## [INFORMATION SUPPLIED]
▼
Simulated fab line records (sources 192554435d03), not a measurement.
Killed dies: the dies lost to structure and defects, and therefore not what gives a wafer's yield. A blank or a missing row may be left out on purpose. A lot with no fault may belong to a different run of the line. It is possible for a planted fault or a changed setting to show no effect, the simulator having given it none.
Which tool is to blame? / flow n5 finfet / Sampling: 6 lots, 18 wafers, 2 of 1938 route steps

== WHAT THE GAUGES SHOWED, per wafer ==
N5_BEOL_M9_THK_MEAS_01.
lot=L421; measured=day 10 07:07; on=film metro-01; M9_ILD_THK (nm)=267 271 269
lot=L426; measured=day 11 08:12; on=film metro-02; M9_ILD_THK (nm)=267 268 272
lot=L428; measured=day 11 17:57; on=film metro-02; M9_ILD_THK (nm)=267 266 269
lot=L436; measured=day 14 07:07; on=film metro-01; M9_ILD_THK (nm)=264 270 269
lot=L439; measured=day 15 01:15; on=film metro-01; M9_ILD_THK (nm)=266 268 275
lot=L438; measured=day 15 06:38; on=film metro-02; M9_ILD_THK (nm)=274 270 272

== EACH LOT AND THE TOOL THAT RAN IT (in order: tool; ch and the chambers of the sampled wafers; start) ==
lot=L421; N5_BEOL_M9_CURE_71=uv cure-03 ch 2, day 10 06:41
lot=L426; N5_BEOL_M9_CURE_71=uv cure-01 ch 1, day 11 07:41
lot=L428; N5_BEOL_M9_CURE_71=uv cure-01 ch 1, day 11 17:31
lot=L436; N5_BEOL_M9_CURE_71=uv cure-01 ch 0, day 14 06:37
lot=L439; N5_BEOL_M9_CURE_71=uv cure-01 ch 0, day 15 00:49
▲

## [WORK INSTRUCTION]
Reproduce the listing above exactly, but only from its first line through the line holding "lot=L421; measured=day 10"; both of those lines are included.

## [PROBLEM SOLUTION]
Simulated fab line records (sources 192554435d03), not a measurement.
Killed dies: the dies lost to structure and defects, and therefore not what gives a wafer's yield. A blank or a missing row may be left out on purpose. A lot with no fault may belong to a different run of the line. It is possible for a planted fault or a changed setting to show no effect, the simulator having given it none.
Which tool is to blame? / flow n5 finfet / Sampling: 6 lots, 18 wafers, 2 of 1938 route steps

== WHAT THE GAUGES SHOWED, per wafer ==
N5_BEOL_M9_THK_MEAS_01.
lot=L421; measured=day 10 07:07; on=film metro-01; M9_ILD_THK (nm)=267 271 269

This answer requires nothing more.